--- START ---

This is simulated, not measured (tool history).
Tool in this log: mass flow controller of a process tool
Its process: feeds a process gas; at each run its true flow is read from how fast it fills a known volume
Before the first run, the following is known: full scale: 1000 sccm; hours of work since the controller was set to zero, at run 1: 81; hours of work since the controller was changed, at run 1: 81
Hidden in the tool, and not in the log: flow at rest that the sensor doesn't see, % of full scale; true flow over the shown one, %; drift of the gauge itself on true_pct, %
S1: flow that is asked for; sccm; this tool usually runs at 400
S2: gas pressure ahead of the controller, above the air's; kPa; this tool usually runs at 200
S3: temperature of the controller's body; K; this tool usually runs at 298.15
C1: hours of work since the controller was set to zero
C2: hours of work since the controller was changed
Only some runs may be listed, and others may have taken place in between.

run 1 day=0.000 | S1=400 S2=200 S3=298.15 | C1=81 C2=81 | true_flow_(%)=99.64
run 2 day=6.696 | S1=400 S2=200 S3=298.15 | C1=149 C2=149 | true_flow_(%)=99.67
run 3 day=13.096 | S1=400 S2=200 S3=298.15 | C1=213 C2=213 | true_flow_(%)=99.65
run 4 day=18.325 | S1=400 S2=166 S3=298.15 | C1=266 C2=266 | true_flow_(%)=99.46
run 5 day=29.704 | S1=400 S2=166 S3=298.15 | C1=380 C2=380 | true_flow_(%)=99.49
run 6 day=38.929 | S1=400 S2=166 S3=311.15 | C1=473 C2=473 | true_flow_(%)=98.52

--- END ---

Reproduce exactly the lines from the beginning of the entries above up to and including the line that contains "Before the first".

WRITTEN SOLUTION:
This is simulated, not measured (tool history).
Tool in this log: mass flow controller of a process tool
Its process: feeds a process gas; at each run its true flow is read from how fast it fills a known volume
Before the first run, the following is known: full scale: 1000 sccm; hours of work since the controller was set to zero, at run 1: 81; hours of work since the controller was changed, at run 1: 81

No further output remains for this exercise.